**WORK ORDER:** Type out all the records once more, exactly.

Top of EXCERPTED DATA

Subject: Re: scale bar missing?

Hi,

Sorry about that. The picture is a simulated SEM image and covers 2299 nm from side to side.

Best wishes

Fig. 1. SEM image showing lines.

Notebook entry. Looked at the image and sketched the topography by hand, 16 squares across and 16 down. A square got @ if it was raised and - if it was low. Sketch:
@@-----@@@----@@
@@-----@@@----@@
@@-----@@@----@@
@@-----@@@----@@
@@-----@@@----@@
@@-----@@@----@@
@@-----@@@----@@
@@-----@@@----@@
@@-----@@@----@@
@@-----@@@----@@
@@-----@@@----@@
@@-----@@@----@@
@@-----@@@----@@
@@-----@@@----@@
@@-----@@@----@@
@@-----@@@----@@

Bottom of EXCERPTED DATA

**RESPONSE AREA:**
Subject: Re: scale bar missing?

Hi,

Sorry about that. The picture is a simulated SEM image and covers 2299 nm from side to side.

Best wishes

Fig. 1. SEM image showing lines.

Notebook entry. Looked at the image and sketched the topography by hand, 16 squares across and 16 down. A square got @ if it was raised and - if it was low. Sketch:
@@-----@@@----@@
@@-----@@@----@@
@@-----@@@----@@
@@-----@@@----@@
@@-----@@@----@@
@@-----@@@----@@
@@-----@@@----@@
@@-----@@@----@@
@@-----@@@----@@
@@-----@@@----@@
@@-----@@@----@@
@@-----@@@----@@
@@-----@@@----@@
@@-----@@@----@@
@@-----@@@----@@
@@-----@@@----@@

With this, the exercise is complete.